* [Assigned task]: Would you retype the records below exactly as they appear?

╭──

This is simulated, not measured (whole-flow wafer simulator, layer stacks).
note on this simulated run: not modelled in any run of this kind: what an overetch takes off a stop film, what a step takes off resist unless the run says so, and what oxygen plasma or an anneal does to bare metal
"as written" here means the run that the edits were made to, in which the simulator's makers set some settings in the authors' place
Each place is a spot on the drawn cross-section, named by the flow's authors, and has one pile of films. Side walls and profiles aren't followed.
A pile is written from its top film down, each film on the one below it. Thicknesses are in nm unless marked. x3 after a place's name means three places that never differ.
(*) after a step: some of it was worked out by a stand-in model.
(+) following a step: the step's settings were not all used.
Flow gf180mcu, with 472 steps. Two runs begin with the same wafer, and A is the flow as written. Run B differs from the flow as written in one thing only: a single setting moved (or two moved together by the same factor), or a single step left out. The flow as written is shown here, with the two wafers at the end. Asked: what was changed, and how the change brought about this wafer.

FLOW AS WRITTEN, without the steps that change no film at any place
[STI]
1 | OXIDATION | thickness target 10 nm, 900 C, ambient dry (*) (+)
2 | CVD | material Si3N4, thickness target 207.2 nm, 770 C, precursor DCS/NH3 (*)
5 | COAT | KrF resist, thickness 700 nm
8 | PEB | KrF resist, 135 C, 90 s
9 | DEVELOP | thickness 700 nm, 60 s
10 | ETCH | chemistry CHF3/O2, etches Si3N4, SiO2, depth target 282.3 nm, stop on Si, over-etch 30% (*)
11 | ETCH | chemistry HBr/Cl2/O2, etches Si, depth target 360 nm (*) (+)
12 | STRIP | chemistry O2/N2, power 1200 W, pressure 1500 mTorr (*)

╰──

* [Reply]:
This is simulated, not measured (whole-flow wafer simulator, layer stacks).
note on this simulated run: not modelled in any run of this kind: what an overetch takes off a stop film, what a step takes off resist unless the run says so, and what oxygen plasma or an anneal does to bare metal
"as written" here means the run that the edits were made to, in which the simulator's makers set some settings in the authors' place
Each place is a spot on the drawn cross-section, named by the flow's authors, and has one pile of films. Side walls and profiles aren't followed.
A pile is written from its top film down, each film on the one below it. Thicknesses are in nm unless marked. x3 after a place's name means three places that never differ.
(*) after a step: some of it was worked out by a stand-in model.
(+) following a step: the step's settings were not all used.
Flow gf180mcu, with 472 steps. Two runs begin with the same wafer, and A is the flow as written. Run B differs from the flow as written in one thing only: a single setting moved (or two moved together by the same factor), or a single step left out. The flow as written is shown here, with the two wafers at the end. Asked: what was changed, and how the change brought about this wafer.

FLOW AS WRITTEN, without the steps that change no film at any place
[STI]
1 | OXIDATION | thickness target 10 nm, 900 C, ambient dry (*) (+)
2 | CVD | material Si3N4, thickness target 207.2 nm, 770 C, precursor DCS/NH3 (*)
5 | COAT | KrF resist, thickness 700 nm
8 | PEB | KrF resist, 135 C, 90 s
9 | DEVELOP | thickness 700 nm, 60 s
10 | ETCH | chemistry CHF3/O2, etches Si3N4, SiO2, depth target 282.3 nm, stop on Si, over-etch 30% (*)
11 | ETCH | chemistry HBr/Cl2/O2, etches Si, depth target 360 nm (*) (+)
12 | STRIP | chemistry O2/N2, power 1200 W, pressure 1500 mTorr (*)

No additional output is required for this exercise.